Work request:
From the first line of the records through the line containing "Student: 49.4", retype every line exactly and nothing else.

Provided material:
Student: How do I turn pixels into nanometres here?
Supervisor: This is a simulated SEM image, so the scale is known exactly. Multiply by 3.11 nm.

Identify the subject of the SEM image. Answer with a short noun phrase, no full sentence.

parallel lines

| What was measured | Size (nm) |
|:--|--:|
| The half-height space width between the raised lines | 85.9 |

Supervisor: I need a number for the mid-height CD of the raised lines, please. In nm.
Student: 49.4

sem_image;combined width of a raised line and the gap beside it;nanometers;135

Your solution:
Student: How do I turn pixels into nanometres here?
Supervisor: This is a simulated SEM image, so the scale is known exactly. Multiply by 3.11 nm.

Identify the subject of the SEM image. Answer with a short noun phrase, no full sentence.

parallel lines

| What was measured | Size (nm) |
|:--|--:|
| The half-height space width between the raised lines | 85.9 |

Supervisor: I need a number for the mid-height CD of the raised lines, please. In nm.
Student: 49.4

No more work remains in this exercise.